** Opening SUPPLIED RECORDS block **

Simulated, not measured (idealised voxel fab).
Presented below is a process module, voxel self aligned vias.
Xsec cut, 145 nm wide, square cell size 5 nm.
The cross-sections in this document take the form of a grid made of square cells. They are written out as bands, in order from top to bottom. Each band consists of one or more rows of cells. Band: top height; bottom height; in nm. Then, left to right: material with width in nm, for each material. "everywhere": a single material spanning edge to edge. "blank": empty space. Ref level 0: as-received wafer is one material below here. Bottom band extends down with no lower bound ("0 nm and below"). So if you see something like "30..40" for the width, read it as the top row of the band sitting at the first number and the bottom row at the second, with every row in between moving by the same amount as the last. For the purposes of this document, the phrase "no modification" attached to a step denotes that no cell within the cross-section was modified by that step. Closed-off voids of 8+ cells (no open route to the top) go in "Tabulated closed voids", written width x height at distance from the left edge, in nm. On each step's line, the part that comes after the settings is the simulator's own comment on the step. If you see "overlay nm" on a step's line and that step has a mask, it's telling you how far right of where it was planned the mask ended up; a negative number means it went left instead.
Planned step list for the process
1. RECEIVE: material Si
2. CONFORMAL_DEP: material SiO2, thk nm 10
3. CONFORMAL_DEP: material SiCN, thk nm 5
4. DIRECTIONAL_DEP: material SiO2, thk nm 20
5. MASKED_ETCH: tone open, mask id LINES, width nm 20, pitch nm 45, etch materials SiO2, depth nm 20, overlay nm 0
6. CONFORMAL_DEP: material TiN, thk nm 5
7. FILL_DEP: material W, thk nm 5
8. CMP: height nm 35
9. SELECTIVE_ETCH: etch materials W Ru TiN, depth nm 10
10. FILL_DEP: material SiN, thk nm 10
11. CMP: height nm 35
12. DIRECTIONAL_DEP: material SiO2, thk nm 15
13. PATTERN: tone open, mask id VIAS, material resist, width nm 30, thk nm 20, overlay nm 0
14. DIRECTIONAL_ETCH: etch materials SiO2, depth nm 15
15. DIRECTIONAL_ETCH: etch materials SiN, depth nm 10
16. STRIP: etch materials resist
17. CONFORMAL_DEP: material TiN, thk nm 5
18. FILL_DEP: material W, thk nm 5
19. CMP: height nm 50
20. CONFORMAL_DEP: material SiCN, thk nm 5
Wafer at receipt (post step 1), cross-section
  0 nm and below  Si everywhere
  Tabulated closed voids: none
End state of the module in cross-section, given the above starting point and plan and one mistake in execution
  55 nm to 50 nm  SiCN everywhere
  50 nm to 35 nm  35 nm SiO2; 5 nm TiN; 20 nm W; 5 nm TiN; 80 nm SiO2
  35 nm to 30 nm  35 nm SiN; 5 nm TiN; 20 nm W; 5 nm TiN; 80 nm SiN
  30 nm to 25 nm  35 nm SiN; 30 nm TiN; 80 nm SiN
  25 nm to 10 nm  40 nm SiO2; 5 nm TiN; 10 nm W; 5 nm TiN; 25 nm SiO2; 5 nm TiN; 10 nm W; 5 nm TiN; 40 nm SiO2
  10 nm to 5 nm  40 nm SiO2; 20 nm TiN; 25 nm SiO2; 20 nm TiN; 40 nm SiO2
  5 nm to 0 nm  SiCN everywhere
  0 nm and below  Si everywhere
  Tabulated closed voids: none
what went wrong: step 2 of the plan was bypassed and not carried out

** Closing SUPPLIED RECORDS block **

Set down exactly the lines above that run from the start of the listing to the line with "12. DIRECTIONAL_DEP: material SiO2, thk nm 15". Leave out every later line.

Simulated, not measured (idealised voxel fab).
Presented below is a process module, voxel self aligned vias.
Xsec cut, 145 nm wide, square cell size 5 nm.
The cross-sections in this document take the form of a grid made of square cells. They are written out as bands, in order from top to bottom. Each band consists of one or more rows of cells. Band: top height; bottom height; in nm. Then, left to right: material with width in nm, for each material. "everywhere": a single material spanning edge to edge. "blank": empty space. Ref level 0: as-received wafer is one material below here. Bottom band extends down with no lower bound ("0 nm and below"). So if you see something like "30..40" for the width, read it as the top row of the band sitting at the first number and the bottom row at the second, with every row in between moving by the same amount as the last. For the purposes of this document, the phrase "no modification" attached to a step denotes that no cell within the cross-section was modified by that step. Closed-off voids of 8+ cells (no open route to the top) go in "Tabulated closed voids", written width x height at distance from the left edge, in nm. On each step's line, the part that comes after the settings is the simulator's own comment on the step. If you see "overlay nm" on a step's line and that step has a mask, it's telling you how far right of where it was planned the mask ended up; a negative number means it went left instead.
Planned step list for the process
1. RECEIVE: material Si
2. CONFORMAL_DEP: material SiO2, thk nm 10
3. CONFORMAL_DEP: material SiCN, thk nm 5
4. DIRECTIONAL_DEP: material SiO2, thk nm 20
5. MASKED_ETCH: tone open, mask id LINES, width nm 20, pitch nm 45, etch materials SiO2, depth nm 20, overlay nm 0
6. CONFORMAL_DEP: material TiN, thk nm 5
7. FILL_DEP: material W, thk nm 5
8. CMP: height nm 35
9. SELECTIVE_ETCH: etch materials W Ru TiN, depth nm 10
10. FILL_DEP: material SiN, thk nm 10
11. CMP: height nm 35
12. DIRECTIONAL_DEP: material SiO2, thk nm 15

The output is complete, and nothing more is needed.